** ASSIGNED TASK **
Set down the material exactly as given, please, from its first line through the line that includes "The tool behind".

-.-.-
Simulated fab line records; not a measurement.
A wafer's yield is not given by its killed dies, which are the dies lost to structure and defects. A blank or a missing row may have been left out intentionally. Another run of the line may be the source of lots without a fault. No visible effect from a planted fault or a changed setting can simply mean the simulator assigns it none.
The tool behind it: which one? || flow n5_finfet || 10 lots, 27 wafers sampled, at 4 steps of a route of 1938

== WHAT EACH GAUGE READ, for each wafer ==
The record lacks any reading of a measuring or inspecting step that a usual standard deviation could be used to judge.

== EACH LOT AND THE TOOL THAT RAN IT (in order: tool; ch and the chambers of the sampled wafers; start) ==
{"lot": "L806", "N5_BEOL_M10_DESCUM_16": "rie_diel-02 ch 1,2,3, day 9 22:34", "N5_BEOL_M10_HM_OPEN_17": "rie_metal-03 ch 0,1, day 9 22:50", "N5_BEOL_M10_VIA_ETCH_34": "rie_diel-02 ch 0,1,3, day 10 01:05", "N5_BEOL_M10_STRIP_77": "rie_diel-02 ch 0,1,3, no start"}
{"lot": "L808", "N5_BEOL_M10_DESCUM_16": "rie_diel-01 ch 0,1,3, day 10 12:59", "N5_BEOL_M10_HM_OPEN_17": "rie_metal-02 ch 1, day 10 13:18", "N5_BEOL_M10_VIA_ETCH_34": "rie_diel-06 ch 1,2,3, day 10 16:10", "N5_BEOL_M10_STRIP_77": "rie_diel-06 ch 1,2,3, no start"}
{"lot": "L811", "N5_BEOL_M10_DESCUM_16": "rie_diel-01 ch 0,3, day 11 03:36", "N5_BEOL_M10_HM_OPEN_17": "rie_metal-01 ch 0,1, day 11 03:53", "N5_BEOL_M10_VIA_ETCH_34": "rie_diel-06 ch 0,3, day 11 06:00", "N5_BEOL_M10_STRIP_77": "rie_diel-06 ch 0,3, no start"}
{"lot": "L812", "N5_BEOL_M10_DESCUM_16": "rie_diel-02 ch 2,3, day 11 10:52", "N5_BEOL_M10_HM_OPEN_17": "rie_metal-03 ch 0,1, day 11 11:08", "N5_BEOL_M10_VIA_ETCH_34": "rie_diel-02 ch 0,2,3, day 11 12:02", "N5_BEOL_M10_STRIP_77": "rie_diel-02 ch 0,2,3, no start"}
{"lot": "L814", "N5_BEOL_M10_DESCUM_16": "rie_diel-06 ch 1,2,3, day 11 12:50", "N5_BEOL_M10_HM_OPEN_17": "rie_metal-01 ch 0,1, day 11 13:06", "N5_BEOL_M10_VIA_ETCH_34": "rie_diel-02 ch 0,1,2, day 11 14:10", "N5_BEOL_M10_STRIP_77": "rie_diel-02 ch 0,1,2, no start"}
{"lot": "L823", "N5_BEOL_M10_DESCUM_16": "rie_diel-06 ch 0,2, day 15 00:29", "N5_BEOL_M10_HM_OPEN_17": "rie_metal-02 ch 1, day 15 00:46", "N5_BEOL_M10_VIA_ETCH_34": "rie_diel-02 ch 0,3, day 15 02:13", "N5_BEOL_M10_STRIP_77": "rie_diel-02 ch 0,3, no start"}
-.-.-

** REPLY **
Simulated fab line records; not a measurement.
A wafer's yield is not given by its killed dies, which are the dies lost to structure and defects. A blank or a missing row may have been left out intentionally. Another run of the line may be the source of lots without a fault. No visible effect from a planted fault or a changed setting can simply mean the simulator assigns it none.
The tool behind it: which one? || flow n5_finfet || 10 lots, 27 wafers sampled, at 4 steps of a route of 1938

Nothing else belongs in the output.